Requirement — Working from the records below, repeat exactly the lines starting at the line that contains "Unit | Value |" and ending at the line that contains "nanometres | 44.3 |", inclusive.

=== Begin Enclosure ===

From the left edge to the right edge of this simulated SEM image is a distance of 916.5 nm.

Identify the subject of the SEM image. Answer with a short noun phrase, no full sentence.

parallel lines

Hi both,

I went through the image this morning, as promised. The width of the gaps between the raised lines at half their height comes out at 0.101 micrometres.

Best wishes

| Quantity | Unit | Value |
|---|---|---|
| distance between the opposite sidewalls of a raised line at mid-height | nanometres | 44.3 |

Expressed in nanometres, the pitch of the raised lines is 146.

=== End Enclosure ===

Reply —
| Quantity | Unit | Value |
|---|---|---|
| distance between the opposite sidewalls of a raised line at mid-height | nanometres | 44.3 |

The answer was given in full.